> Information shown
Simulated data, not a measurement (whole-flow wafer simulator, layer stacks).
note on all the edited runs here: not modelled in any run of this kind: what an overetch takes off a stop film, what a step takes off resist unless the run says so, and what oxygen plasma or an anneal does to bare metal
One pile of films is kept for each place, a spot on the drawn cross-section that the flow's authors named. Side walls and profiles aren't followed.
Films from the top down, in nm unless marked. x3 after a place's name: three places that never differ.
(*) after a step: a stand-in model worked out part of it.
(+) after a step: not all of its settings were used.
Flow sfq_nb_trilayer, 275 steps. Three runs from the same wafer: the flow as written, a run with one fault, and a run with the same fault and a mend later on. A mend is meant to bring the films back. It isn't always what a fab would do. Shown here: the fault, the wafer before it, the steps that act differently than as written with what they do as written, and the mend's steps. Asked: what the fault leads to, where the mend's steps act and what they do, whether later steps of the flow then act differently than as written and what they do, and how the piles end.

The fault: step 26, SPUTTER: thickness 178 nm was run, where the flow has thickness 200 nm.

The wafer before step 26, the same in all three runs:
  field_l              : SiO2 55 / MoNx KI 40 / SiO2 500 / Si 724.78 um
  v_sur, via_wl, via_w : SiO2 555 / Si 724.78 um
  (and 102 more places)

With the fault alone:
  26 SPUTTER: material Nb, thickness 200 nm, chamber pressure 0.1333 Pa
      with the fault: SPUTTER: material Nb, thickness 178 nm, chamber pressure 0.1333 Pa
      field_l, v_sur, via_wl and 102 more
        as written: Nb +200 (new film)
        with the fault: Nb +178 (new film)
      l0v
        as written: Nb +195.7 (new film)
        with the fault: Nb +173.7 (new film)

> Work request
All entries above need to be copied verbatim.

> Exercise result
Simulated data, not a measurement (whole-flow wafer simulator, layer stacks).
note on all the edited runs here: not modelled in any run of this kind: what an overetch takes off a stop film, what a step takes off resist unless the run says so, and what oxygen plasma or an anneal does to bare metal
One pile of films is kept for each place, a spot on the drawn cross-section that the flow's authors named. Side walls and profiles aren't followed.
Films from the top down, in nm unless marked. x3 after a place's name: three places that never differ.
(*) after a step: a stand-in model worked out part of it.
(+) after a step: not all of its settings were used.
Flow sfq_nb_trilayer, 275 steps. Three runs from the same wafer: the flow as written, a run with one fault, and a run with the same fault and a mend later on. A mend is meant to bring the films back. It isn't always what a fab would do. Shown here: the fault, the wafer before it, the steps that act differently than as written with what they do as written, and the mend's steps. Asked: what the fault leads to, where the mend's steps act and what they do, whether later steps of the flow then act differently than as written and what they do, and how the piles end.

The fault: step 26, SPUTTER: thickness 178 nm was run, where the flow has thickness 200 nm.

The wafer before step 26, the same in all three runs:
  field_l              : SiO2 55 / MoNx KI 40 / SiO2 500 / Si 724.78 um
  v_sur, via_wl, via_w : SiO2 555 / Si 724.78 um
  (and 102 more places)

With the fault alone:
  26 SPUTTER: material Nb, thickness 200 nm, chamber pressure 0.1333 Pa
      with the fault: SPUTTER: material Nb, thickness 178 nm, chamber pressure 0.1333 Pa
      field_l, v_sur, via_wl and 102 more
        as written: Nb +200 (new film)
        with the fault: Nb +178 (new film)
      l0v
        as written: Nb +195.7 (new film)
        with the fault: Nb +173.7 (new film)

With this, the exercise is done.